(WORK ITEM) From the entries below, return exactly the lines beginning at the one that contains "R1: dissolved ozone;" and ending at the one that contains "run 1 hour=0.0", both of them included, and only those lines.

(EXCERPTED RECORDS)
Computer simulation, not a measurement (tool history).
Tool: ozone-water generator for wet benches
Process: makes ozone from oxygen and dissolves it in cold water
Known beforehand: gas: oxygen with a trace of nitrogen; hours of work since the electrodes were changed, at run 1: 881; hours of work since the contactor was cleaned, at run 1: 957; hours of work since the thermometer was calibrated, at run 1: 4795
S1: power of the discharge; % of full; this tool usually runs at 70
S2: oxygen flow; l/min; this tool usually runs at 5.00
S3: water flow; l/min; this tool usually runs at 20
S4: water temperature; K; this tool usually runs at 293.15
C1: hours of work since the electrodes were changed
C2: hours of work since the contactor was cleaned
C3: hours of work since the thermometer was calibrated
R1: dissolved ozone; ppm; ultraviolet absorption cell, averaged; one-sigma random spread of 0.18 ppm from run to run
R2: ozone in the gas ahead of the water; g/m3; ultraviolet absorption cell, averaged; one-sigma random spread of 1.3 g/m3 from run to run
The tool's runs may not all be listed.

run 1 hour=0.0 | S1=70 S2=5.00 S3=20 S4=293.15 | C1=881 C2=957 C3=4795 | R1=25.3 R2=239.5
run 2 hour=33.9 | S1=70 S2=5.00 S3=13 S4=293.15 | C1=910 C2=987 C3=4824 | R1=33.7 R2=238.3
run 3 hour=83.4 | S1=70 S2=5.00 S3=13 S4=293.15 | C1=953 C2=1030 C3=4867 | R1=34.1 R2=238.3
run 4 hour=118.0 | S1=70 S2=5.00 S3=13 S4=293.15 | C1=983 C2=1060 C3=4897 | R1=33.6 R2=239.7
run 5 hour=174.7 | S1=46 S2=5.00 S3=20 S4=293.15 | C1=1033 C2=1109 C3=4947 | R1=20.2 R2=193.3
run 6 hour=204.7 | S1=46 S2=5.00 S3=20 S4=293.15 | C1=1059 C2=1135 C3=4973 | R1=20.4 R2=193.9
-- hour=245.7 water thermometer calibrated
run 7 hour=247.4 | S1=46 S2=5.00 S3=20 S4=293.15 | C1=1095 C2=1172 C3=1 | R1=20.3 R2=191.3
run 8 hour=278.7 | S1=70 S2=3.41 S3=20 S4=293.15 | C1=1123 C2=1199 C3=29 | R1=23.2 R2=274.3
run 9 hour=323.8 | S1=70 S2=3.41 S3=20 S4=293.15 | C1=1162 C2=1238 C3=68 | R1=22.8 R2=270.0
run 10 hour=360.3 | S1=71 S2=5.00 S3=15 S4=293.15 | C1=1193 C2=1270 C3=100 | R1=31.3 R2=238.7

(TASK SOLUTION)
R1: dissolved ozone; ppm; ultraviolet absorption cell, averaged; one-sigma random spread of 0.18 ppm from run to run
R2: ozone in the gas ahead of the water; g/m3; ultraviolet absorption cell, averaged; one-sigma random spread of 1.3 g/m3 from run to run
The tool's runs may not all be listed.

run 1 hour=0.0 | S1=70 S2=5.00 S3=20 S4=293.15 | C1=881 C2=957 C3=4795 | R1=25.3 R2=239.5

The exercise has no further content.